# # #
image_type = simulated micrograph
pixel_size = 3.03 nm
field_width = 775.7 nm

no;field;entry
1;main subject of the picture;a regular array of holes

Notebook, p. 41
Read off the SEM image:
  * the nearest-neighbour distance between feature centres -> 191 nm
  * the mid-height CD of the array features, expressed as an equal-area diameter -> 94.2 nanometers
# # #

> Work item
Please print, exactly and with nothing else, the lines from the first line of the entries through the line containing "centres -> 191 nm".

> Response area
image_type = simulated micrograph
pixel_size = 3.03 nm
field_width = 775.7 nm

no;field;entry
1;main subject of the picture;a regular array of holes

Notebook, p. 41
Read off the SEM image:
  * the nearest-neighbour distance between feature centres -> 191 nm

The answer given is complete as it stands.